Action item:
What you return must match the records below exactly, down to each character.

Recorded information:
::::::::::

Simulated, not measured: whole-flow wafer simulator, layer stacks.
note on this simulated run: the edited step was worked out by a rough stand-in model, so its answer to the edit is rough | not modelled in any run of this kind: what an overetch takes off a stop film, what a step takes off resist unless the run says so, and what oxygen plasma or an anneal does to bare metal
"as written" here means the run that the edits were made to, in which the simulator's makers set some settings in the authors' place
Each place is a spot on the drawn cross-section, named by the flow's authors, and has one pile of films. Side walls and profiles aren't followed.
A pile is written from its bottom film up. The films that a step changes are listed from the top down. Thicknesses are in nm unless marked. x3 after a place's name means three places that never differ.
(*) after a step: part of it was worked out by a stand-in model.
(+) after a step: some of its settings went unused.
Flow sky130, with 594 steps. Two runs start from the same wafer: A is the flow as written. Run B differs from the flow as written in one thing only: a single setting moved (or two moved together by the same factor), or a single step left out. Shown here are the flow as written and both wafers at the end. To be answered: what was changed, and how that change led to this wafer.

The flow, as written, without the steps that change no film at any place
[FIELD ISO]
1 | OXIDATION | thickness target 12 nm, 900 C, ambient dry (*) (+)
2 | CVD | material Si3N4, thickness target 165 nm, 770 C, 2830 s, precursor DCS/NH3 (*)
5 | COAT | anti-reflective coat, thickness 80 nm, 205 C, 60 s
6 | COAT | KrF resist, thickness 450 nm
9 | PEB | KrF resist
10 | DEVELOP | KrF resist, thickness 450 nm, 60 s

::::::::::

Task result:
Simulated, not measured: whole-flow wafer simulator, layer stacks.
note on this simulated run: the edited step was worked out by a rough stand-in model, so its answer to the edit is rough | not modelled in any run of this kind: what an overetch takes off a stop film, what a step takes off resist unless the run says so, and what oxygen plasma or an anneal does to bare metal
"as written" here means the run that the edits were made to, in which the simulator's makers set some settings in the authors' place
Each place is a spot on the drawn cross-section, named by the flow's authors, and has one pile of films. Side walls and profiles aren't followed.
A pile is written from its bottom film up. The films that a step changes are listed from the top down. Thicknesses are in nm unless marked. x3 after a place's name means three places that never differ.
(*) after a step: part of it was worked out by a stand-in model.
(+) after a step: some of its settings went unused.
Flow sky130, with 594 steps. Two runs start from the same wafer: A is the flow as written. Run B differs from the flow as written in one thing only: a single setting moved (or two moved together by the same factor), or a single step left out. Shown here are the flow as written and both wafers at the end. To be answered: what was changed, and how that change led to this wafer.

The flow, as written, without the steps that change no film at any place
[FIELD ISO]
1 | OXIDATION | thickness target 12 nm, 900 C, ambient dry (*) (+)
2 | CVD | material Si3N4, thickness target 165 nm, 770 C, 2830 s, precursor DCS/NH3 (*)
5 | COAT | anti-reflective coat, thickness 80 nm, 205 C, 60 s
6 | COAT | KrF resist, thickness 450 nm
9 | PEB | KrF resist
10 | DEVELOP | KrF resist, thickness 450 nm, 60 s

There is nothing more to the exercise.